#### Action item
Please set down each line of the data again, unchanged.

#### Data records
===============
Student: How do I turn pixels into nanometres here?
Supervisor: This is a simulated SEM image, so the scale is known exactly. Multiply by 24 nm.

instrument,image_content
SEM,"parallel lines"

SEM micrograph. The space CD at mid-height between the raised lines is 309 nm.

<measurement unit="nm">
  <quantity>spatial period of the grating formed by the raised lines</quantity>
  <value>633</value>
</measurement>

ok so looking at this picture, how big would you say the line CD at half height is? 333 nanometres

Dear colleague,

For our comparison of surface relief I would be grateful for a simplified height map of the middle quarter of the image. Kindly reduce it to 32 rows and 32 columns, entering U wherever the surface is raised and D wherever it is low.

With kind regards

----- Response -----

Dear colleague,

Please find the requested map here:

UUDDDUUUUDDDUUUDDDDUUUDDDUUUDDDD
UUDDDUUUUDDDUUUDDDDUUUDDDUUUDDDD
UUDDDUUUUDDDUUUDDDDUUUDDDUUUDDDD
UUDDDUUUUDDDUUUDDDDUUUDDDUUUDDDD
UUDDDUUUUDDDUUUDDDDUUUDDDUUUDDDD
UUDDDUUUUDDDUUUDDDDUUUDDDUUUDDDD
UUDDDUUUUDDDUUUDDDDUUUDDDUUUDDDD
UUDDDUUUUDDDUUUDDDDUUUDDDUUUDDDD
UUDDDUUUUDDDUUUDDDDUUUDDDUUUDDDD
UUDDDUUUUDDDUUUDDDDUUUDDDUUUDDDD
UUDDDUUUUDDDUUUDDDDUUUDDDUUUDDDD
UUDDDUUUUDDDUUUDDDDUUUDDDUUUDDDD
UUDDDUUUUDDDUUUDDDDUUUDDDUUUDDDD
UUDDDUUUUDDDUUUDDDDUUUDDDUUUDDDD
===============

#### Task response
Student: How do I turn pixels into nanometres here?
Supervisor: This is a simulated SEM image, so the scale is known exactly. Multiply by 24 nm.

instrument,image_content
SEM,"parallel lines"

SEM micrograph. The space CD at mid-height between the raised lines is 309 nm.

<measurement unit="nm">
  <quantity>spatial period of the grating formed by the raised lines</quantity>
  <value>633</value>
</measurement>

ok so looking at this picture, how big would you say the line CD at half height is? 333 nanometres

Dear colleague,

For our comparison of surface relief I would be grateful for a simplified height map of the middle quarter of the image. Kindly reduce it to 32 rows and 32 columns, entering U wherever the surface is raised and D wherever it is low.

With kind regards

----- Response -----

Dear colleague,

Please find the requested map here:

UUDDDUUUUDDDUUUDDDDUUUDDDUUUDDDD
UUDDDUUUUDDDUUUDDDDUUUDDDUUUDDDD
UUDDDUUUUDDDUUUDDDDUUUDDDUUUDDDD
UUDDDUUUUDDDUUUDDDDUUUDDDUUUDDDD
UUDDDUUUUDDDUUUDDDDUUUDDDUUUDDDD
UUDDDUUUUDDDUUUDDDDUUUDDDUUUDDDD
UUDDDUUUUDDDUUUDDDDUUUDDDUUUDDDD
UUDDDUUUUDDDUUUDDDDUUUDDDUUUDDDD
UUDDDUUUUDDDUUUDDDDUUUDDDUUUDDDD
UUDDDUUUUDDDUUUDDDDUUUDDDUUUDDDD
UUDDDUUUUDDDUUUDDDDUUUDDDUUUDDDD
UUDDDUUUUDDDUUUDDDDUUUDDDUUUDDDD
UUDDDUUUUDDDUUUDDDDUUUDDDUUUDDDD
UUDDDUUUUDDDUUUDDDDUUUDDDUUUDDDD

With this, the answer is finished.